■ Data under study:
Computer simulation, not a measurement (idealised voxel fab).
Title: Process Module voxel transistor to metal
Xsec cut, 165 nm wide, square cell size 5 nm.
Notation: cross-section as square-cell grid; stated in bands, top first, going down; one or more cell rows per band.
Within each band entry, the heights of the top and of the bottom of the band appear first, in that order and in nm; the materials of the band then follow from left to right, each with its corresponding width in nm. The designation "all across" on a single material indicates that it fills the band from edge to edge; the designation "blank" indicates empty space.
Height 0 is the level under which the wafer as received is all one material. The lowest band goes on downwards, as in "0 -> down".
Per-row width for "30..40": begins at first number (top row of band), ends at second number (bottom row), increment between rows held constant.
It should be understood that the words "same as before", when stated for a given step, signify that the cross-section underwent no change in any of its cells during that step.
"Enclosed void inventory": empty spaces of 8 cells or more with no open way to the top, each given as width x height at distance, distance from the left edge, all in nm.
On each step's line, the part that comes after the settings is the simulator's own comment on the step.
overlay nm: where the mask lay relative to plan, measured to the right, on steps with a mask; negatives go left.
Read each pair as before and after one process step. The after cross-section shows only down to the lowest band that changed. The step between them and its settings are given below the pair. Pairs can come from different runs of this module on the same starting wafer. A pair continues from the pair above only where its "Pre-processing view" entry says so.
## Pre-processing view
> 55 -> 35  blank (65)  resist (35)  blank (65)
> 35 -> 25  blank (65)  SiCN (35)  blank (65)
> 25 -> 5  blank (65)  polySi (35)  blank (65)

■ Work order:
Copy out each line of the records character for character.

■ Expected answer:
Computer simulation, not a measurement (idealised voxel fab).
Title: Process Module voxel transistor to metal
Xsec cut, 165 nm wide, square cell size 5 nm.
Notation: cross-section as square-cell grid; stated in bands, top first, going down; one or more cell rows per band.
Within each band entry, the heights of the top and of the bottom of the band appear first, in that order and in nm; the materials of the band then follow from left to right, each with its corresponding width in nm. The designation "all across" on a single material indicates that it fills the band from edge to edge; the designation "blank" indicates empty space.
Height 0 is the level under which the wafer as received is all one material. The lowest band goes on downwards, as in "0 -> down".
Per-row width for "30..40": begins at first number (top row of band), ends at second number (bottom row), increment between rows held constant.
It should be understood that the words "same as before", when stated for a given step, signify that the cross-section underwent no change in any of its cells during that step.
"Enclosed void inventory": empty spaces of 8 cells or more with no open way to the top, each given as width x height at distance, distance from the left edge, all in nm.
On each step's line, the part that comes after the settings is the simulator's own comment on the step.
overlay nm: where the mask lay relative to plan, measured to the right, on steps with a mask; negatives go left.
Read each pair as before and after one process step. The after cross-section shows only down to the lowest band that changed. The step between them and its settings are given below the pair. Pairs can come from different runs of this module on the same starting wafer. A pair continues from the pair above only where its "Pre-processing view" entry says so.
## Pre-processing view
> 55 -> 35  blank (65)  resist (35)  blank (65)
> 35 -> 25  blank (65)  SiCN (35)  blank (65)
> 25 -> 5  blank (65)  polySi (35)  blank (65)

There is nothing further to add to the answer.